◇ ◇ ◇ ◇ ◇

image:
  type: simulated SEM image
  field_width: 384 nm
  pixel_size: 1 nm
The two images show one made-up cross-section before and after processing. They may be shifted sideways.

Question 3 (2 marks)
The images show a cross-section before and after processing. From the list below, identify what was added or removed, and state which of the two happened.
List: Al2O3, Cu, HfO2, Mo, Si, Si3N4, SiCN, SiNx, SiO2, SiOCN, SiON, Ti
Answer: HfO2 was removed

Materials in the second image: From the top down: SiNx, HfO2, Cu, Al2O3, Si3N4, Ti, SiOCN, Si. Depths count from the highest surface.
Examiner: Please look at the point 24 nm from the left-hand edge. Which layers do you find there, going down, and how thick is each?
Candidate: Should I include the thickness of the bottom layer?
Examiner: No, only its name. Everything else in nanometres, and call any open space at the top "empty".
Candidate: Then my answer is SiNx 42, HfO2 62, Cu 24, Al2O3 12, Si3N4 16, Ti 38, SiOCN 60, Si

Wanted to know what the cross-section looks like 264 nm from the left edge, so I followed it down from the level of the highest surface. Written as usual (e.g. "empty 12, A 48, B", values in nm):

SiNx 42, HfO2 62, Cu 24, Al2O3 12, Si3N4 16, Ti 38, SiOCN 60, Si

◇ ◇ ◇ ◇ ◇

Assignment ::
Each record, from first to last, should be returned verbatim.

Exercise solution ::
image:
  type: simulated SEM image
  field_width: 384 nm
  pixel_size: 1 nm
The two images show one made-up cross-section before and after processing. They may be shifted sideways.

Question 3 (2 marks)
The images show a cross-section before and after processing. From the list below, identify what was added or removed, and state which of the two happened.
List: Al2O3, Cu, HfO2, Mo, Si, Si3N4, SiCN, SiNx, SiO2, SiOCN, SiON, Ti
Answer: HfO2 was removed

Materials in the second image: From the top down: SiNx, HfO2, Cu, Al2O3, Si3N4, Ti, SiOCN, Si. Depths count from the highest surface.
Examiner: Please look at the point 24 nm from the left-hand edge. Which layers do you find there, going down, and how thick is each?
Candidate: Should I include the thickness of the bottom layer?
Examiner: No, only its name. Everything else in nanometres, and call any open space at the top "empty".
Candidate: Then my answer is SiNx 42, HfO2 62, Cu 24, Al2O3 12, Si3N4 16, Ti 38, SiOCN 60, Si

Wanted to know what the cross-section looks like 264 nm from the left edge, so I followed it down from the level of the highest surface. Written as usual (e.g. "empty 12, A 48, B", values in nm):

SiNx 42, HfO2 62, Cu 24, Al2O3 12, Si3N4 16, Ti 38, SiOCN 60, Si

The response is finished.